Supplied records Start Marker
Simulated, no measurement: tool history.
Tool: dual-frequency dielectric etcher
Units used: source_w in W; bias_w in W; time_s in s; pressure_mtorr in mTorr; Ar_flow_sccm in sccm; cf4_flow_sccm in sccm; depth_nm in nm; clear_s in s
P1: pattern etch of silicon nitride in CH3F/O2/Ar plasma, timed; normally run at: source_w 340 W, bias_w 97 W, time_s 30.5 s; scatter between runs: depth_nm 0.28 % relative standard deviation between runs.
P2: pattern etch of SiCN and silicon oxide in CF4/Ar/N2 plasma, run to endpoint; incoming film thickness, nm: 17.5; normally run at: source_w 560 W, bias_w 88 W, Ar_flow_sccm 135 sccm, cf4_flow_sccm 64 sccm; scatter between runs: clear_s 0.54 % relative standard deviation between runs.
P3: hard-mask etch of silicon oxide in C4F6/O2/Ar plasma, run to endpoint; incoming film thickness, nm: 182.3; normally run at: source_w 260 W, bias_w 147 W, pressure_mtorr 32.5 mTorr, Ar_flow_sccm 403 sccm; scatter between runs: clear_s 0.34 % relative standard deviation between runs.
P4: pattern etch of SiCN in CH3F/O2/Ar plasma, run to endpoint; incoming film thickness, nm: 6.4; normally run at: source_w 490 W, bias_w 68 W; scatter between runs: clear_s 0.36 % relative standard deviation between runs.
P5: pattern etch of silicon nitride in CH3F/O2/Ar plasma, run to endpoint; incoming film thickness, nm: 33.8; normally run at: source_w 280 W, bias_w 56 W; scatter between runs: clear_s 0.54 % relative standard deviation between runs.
Supplied records End Marker

| Brief |
Write out the full listing exactly as given.

| Task result |
Simulated, no measurement: tool history.
Tool: dual-frequency dielectric etcher
Units used: source_w in W; bias_w in W; time_s in s; pressure_mtorr in mTorr; Ar_flow_sccm in sccm; cf4_flow_sccm in sccm; depth_nm in nm; clear_s in s
P1: pattern etch of silicon nitride in CH3F/O2/Ar plasma, timed; normally run at: source_w 340 W, bias_w 97 W, time_s 30.5 s; scatter between runs: depth_nm 0.28 % relative standard deviation between runs.
P2: pattern etch of SiCN and silicon oxide in CF4/Ar/N2 plasma, run to endpoint; incoming film thickness, nm: 17.5; normally run at: source_w 560 W, bias_w 88 W, Ar_flow_sccm 135 sccm, cf4_flow_sccm 64 sccm; scatter between runs: clear_s 0.54 % relative standard deviation between runs.
P3: hard-mask etch of silicon oxide in C4F6/O2/Ar plasma, run to endpoint; incoming film thickness, nm: 182.3; normally run at: source_w 260 W, bias_w 147 W, pressure_mtorr 32.5 mTorr, Ar_flow_sccm 403 sccm; scatter between runs: clear_s 0.34 % relative standard deviation between runs.
P4: pattern etch of SiCN in CH3F/O2/Ar plasma, run to endpoint; incoming film thickness, nm: 6.4; normally run at: source_w 490 W, bias_w 68 W; scatter between runs: clear_s 0.36 % relative standard deviation between runs.
P5: pattern etch of silicon nitride in CH3F/O2/Ar plasma, run to endpoint; incoming film thickness, nm: 33.8; normally run at: source_w 280 W, bias_w 56 W; scatter between runs: clear_s 0.54 % relative standard deviation between runs.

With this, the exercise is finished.